## [WORK REQUEST]
After finding the line with "The flow, as written, steps 14 to 28 alone" in the entries below, retype exactly each line from there through the line with "23 | PEB | 130 C, 90 s", including that final line.

## [SOURCE INFORMATION]
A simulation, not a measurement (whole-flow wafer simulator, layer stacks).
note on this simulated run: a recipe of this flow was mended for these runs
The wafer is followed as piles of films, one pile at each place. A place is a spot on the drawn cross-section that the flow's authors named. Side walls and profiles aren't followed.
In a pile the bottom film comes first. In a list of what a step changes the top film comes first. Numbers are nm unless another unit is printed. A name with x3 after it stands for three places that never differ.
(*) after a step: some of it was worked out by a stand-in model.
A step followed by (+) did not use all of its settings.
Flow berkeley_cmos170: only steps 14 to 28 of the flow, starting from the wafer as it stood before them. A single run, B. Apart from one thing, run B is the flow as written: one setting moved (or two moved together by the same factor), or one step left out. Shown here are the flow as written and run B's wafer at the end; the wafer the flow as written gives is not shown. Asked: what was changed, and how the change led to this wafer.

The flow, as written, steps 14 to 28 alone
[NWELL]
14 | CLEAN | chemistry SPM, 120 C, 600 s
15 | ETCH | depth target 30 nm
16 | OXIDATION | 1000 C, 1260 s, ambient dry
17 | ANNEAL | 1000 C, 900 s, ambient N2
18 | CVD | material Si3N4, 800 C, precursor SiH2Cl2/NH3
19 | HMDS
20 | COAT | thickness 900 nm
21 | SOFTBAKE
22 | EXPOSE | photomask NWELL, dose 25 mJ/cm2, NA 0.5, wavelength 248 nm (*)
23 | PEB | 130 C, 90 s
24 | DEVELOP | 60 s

## [ANSWER AREA]
The flow, as written, steps 14 to 28 alone
[NWELL]
14 | CLEAN | chemistry SPM, 120 C, 600 s
15 | ETCH | depth target 30 nm
16 | OXIDATION | 1000 C, 1260 s, ambient dry
17 | ANNEAL | 1000 C, 900 s, ambient N2
18 | CVD | material Si3N4, 800 C, precursor SiH2Cl2/NH3
19 | HMDS
20 | COAT | thickness 900 nm
21 | SOFTBAKE
22 | EXPOSE | photomask NWELL, dose 25 mJ/cm2, NA 0.5, wavelength 248 nm (*)
23 | PEB | 130 C, 90 s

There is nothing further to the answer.